Data excerpts:
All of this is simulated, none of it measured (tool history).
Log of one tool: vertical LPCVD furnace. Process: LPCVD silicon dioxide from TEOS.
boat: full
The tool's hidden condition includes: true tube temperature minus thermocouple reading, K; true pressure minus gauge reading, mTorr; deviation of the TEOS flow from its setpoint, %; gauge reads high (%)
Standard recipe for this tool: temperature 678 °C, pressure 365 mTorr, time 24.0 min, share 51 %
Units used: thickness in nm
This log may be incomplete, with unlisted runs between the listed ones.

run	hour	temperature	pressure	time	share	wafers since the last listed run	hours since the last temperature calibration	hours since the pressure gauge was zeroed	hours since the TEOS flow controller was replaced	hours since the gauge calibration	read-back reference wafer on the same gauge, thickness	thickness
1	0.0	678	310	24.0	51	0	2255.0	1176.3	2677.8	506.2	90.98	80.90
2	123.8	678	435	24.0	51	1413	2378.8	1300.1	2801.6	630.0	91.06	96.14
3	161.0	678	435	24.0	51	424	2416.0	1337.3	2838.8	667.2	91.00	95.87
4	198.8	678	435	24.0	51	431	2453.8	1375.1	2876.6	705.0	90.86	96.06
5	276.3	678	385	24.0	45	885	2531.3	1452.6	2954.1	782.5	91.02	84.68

Action item:
Copy all data exactly, start to finish.

Task solution:
All of this is simulated, none of it measured (tool history).
Log of one tool: vertical LPCVD furnace. Process: LPCVD silicon dioxide from TEOS.
boat: full
The tool's hidden condition includes: true tube temperature minus thermocouple reading, K; true pressure minus gauge reading, mTorr; deviation of the TEOS flow from its setpoint, %; gauge reads high (%)
Standard recipe for this tool: temperature 678 °C, pressure 365 mTorr, time 24.0 min, share 51 %
Units used: thickness in nm
This log may be incomplete, with unlisted runs between the listed ones.

run	hour	temperature	pressure	time	share	wafers since the last listed run	hours since the last temperature calibration	hours since the pressure gauge was zeroed	hours since the TEOS flow controller was replaced	hours since the gauge calibration	read-back reference wafer on the same gauge, thickness	thickness
1	0.0	678	310	24.0	51	0	2255.0	1176.3	2677.8	506.2	90.98	80.90
2	123.8	678	435	24.0	51	1413	2378.8	1300.1	2801.6	630.0	91.06	96.14
3	161.0	678	435	24.0	51	424	2416.0	1337.3	2838.8	667.2	91.00	95.87
4	198.8	678	435	24.0	51	431	2453.8	1375.1	2876.6	705.0	90.86	96.06
5	276.3	678	385	24.0	45	885	2531.3	1452.6	2954.1	782.5	91.02	84.68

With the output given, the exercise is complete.